:: Activity ::
The records follow. Print, word for word, the first line through the "which readings at" line.

:: Dataset entries ::
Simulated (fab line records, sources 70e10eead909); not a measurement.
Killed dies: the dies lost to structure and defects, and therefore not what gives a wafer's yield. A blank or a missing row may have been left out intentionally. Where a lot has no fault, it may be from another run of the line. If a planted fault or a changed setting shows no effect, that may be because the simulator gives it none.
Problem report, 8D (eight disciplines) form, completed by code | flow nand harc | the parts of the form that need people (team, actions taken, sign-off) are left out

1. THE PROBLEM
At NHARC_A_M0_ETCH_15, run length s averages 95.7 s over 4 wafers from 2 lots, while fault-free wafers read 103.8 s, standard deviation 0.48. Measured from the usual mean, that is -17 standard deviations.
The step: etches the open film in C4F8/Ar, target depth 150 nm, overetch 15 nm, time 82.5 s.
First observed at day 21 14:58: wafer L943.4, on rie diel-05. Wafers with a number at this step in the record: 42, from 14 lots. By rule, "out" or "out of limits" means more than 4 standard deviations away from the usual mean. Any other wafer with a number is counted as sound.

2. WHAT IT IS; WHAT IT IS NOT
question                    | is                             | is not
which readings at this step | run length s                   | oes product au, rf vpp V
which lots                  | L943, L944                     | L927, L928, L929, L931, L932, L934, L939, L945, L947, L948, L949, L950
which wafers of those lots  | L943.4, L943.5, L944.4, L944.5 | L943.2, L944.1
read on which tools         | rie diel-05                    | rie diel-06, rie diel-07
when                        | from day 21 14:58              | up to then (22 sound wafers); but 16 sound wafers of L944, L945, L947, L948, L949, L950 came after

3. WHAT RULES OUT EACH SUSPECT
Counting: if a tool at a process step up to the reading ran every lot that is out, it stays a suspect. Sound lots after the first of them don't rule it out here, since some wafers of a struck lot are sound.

:: Exercise solution ::
Simulated (fab line records, sources 70e10eead909); not a measurement.
Killed dies: the dies lost to structure and defects, and therefore not what gives a wafer's yield. A blank or a missing row may have been left out intentionally. Where a lot has no fault, it may be from another run of the line. If a planted fault or a changed setting shows no effect, that may be because the simulator gives it none.
Problem report, 8D (eight disciplines) form, completed by code | flow nand harc | the parts of the form that need people (team, actions taken, sign-off) are left out

1. THE PROBLEM
At NHARC_A_M0_ETCH_15, run length s averages 95.7 s over 4 wafers from 2 lots, while fault-free wafers read 103.8 s, standard deviation 0.48. Measured from the usual mean, that is -17 standard deviations.
The step: etches the open film in C4F8/Ar, target depth 150 nm, overetch 15 nm, time 82.5 s.
First observed at day 21 14:58: wafer L943.4, on rie diel-05. Wafers with a number at this step in the record: 42, from 14 lots. By rule, "out" or "out of limits" means more than 4 standard deviations away from the usual mean. Any other wafer with a number is counted as sound.

2. WHAT IT IS; WHAT IT IS NOT
question                    | is                             | is not
which readings at this step | run length s                   | oes product au, rf vpp V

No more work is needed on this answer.